_Data provided_:
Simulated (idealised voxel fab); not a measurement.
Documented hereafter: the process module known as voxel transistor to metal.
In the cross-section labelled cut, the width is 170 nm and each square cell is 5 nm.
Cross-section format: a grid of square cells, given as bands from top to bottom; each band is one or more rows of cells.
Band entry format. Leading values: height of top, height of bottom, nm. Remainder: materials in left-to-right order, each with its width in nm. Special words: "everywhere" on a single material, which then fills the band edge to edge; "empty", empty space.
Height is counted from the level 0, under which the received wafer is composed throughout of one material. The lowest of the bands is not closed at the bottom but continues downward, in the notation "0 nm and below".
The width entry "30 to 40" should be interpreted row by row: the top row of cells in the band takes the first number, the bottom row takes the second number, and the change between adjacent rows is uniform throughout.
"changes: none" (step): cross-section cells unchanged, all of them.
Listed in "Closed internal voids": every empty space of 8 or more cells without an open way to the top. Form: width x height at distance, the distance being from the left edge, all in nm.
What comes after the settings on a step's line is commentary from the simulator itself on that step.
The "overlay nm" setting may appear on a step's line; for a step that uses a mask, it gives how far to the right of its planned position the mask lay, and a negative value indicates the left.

_Work request_: Copy out each entry exactly, leaving nothing out.

_Solution_:
Simulated (idealised voxel fab); not a measurement.
Documented hereafter: the process module known as voxel transistor to metal.
In the cross-section labelled cut, the width is 170 nm and each square cell is 5 nm.
Cross-section format: a grid of square cells, given as bands from top to bottom; each band is one or more rows of cells.
Band entry format. Leading values: height of top, height of bottom, nm. Remainder: materials in left-to-right order, each with its width in nm. Special words: "everywhere" on a single material, which then fills the band edge to edge; "empty", empty space.
Height is counted from the level 0, under which the received wafer is composed throughout of one material. The lowest of the bands is not closed at the bottom but continues downward, in the notation "0 nm and below".
The width entry "30 to 40" should be interpreted row by row: the top row of cells in the band takes the first number, the bottom row takes the second number, and the change between adjacent rows is uniform throughout.
"changes: none" (step): cross-section cells unchanged, all of them.
Listed in "Closed internal voids": every empty space of 8 or more cells without an open way to the top. Form: width x height at distance, the distance being from the left edge, all in nm.
What comes after the settings on a step's line is commentary from the simulator itself on that step.
The "overlay nm" setting may appear on a step's line; for a step that uses a mask, it gives how far to the right of its planned position the mask lay, and a negative value indicates the left.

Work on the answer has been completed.